** DATA FOR REVIEW follows **

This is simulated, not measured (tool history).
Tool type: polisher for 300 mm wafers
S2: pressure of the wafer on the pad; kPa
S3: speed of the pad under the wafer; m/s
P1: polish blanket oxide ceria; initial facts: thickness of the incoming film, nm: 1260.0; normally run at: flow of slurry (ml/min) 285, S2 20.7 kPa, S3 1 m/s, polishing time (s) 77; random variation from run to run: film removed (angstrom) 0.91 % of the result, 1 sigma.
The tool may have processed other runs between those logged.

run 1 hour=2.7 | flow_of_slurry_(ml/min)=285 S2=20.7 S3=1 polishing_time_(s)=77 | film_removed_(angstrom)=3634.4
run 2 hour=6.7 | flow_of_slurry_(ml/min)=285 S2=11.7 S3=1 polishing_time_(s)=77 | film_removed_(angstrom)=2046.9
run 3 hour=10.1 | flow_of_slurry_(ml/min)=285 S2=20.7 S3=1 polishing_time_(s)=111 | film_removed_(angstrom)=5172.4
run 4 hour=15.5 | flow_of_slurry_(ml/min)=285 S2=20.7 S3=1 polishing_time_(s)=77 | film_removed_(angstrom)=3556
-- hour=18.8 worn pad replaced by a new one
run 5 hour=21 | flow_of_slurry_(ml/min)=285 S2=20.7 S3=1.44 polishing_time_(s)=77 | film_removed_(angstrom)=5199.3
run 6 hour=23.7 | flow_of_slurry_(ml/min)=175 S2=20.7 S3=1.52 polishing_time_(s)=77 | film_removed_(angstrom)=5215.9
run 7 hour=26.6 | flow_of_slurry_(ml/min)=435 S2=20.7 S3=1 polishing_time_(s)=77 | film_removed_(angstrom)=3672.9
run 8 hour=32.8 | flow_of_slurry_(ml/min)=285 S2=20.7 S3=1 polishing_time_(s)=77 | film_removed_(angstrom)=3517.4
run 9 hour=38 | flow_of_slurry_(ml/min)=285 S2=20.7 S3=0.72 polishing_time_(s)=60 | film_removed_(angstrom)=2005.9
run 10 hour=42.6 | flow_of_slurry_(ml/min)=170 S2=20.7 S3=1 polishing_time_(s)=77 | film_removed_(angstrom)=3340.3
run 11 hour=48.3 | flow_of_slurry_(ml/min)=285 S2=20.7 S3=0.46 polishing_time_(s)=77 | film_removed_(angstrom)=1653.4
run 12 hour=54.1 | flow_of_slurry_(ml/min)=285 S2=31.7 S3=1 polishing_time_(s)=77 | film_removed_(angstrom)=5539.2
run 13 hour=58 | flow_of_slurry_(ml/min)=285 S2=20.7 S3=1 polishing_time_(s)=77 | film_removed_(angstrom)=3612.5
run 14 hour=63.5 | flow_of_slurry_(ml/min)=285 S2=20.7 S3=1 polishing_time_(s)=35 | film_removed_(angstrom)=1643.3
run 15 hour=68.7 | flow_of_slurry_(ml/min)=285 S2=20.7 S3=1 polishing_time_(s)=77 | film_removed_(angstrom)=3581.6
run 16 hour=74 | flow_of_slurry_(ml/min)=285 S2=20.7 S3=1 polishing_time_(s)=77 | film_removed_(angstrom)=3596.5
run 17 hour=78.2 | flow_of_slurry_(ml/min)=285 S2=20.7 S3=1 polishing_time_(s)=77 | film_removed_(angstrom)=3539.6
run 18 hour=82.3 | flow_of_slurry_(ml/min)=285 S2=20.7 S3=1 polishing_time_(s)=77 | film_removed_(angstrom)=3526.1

** End of DATA FOR REVIEW **

REQUIRED ACTION - Output the lines of the records above exactly as they appear, from the line containing "run 10 hour=42.6" through the line containing "run 15 hour=68.7".

EXERCISE OUTPUT -
run 10 hour=42.6 | flow_of_slurry_(ml/min)=170 S2=20.7 S3=1 polishing_time_(s)=77 | film_removed_(angstrom)=3340.3
run 11 hour=48.3 | flow_of_slurry_(ml/min)=285 S2=20.7 S3=0.46 polishing_time_(s)=77 | film_removed_(angstrom)=1653.4
run 12 hour=54.1 | flow_of_slurry_(ml/min)=285 S2=31.7 S3=1 polishing_time_(s)=77 | film_removed_(angstrom)=5539.2
run 13 hour=58 | flow_of_slurry_(ml/min)=285 S2=20.7 S3=1 polishing_time_(s)=77 | film_removed_(angstrom)=3612.5
run 14 hour=63.5 | flow_of_slurry_(ml/min)=285 S2=20.7 S3=1 polishing_time_(s)=35 | film_removed_(angstrom)=1643.3
run 15 hour=68.7 | flow_of_slurry_(ml/min)=285 S2=20.7 S3=1 polishing_time_(s)=77 | film_removed_(angstrom)=3581.6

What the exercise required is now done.